Source information:
:::::
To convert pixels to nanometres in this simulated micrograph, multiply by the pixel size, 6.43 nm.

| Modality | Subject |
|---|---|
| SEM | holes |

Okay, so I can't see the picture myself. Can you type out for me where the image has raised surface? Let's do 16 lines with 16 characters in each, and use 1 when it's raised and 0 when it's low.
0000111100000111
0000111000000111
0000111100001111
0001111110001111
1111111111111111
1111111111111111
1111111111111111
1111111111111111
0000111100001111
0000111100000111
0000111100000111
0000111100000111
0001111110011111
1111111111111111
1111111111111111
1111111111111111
:::::

Action item:
Please return the lines above exactly, from the first one down to the line with "SEM | holes |", and stop after that line.

Your solution:
To convert pixels to nanometres in this simulated micrograph, multiply by the pixel size, 6.43 nm.

| Modality | Subject |
|---|---|
| SEM | holes |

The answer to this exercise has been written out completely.